• **Dataset entries**
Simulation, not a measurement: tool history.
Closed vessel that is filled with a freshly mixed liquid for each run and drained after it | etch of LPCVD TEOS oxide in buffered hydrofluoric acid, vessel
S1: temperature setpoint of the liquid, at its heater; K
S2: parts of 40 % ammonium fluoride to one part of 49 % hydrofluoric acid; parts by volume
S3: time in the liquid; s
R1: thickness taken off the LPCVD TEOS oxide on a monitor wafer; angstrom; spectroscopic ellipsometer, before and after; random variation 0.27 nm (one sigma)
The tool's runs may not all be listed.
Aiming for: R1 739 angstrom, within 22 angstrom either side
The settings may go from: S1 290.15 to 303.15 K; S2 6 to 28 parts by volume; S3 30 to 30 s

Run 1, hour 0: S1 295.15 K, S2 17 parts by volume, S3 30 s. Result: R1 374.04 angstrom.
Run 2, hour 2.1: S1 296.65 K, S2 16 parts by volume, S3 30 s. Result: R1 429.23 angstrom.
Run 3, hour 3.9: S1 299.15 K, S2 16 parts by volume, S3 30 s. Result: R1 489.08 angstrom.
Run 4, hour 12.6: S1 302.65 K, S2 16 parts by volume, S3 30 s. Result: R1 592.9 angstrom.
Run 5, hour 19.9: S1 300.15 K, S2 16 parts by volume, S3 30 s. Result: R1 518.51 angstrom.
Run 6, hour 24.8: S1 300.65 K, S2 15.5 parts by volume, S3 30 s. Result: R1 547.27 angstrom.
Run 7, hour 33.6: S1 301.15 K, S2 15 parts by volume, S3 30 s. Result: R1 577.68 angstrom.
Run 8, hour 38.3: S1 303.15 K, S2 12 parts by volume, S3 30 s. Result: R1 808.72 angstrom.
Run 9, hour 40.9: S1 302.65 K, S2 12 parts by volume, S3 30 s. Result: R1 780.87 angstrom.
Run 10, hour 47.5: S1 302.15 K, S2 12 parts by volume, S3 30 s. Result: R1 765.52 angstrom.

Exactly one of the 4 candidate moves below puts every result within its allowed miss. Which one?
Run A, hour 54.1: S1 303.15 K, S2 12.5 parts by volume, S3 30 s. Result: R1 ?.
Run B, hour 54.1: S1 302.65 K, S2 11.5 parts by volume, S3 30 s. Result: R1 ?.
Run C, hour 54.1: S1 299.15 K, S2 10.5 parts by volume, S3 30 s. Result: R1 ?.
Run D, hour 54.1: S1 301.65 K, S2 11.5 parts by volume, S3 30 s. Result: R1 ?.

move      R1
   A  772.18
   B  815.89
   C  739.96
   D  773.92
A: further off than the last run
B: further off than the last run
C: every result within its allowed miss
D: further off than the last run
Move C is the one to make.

• **Assigned task**
Reproduce word for word the lines of the records above, beginning at the first and ending with the line where "S3: time in the liquid; s" appears, and nothing past it.

• **Task result**
Simulation, not a measurement: tool history.
Closed vessel that is filled with a freshly mixed liquid for each run and drained after it | etch of LPCVD TEOS oxide in buffered hydrofluoric acid, vessel
S1: temperature setpoint of the liquid, at its heater; K
S2: parts of 40 % ammonium fluoride to one part of 49 % hydrofluoric acid; parts by volume
S3: time in the liquid; s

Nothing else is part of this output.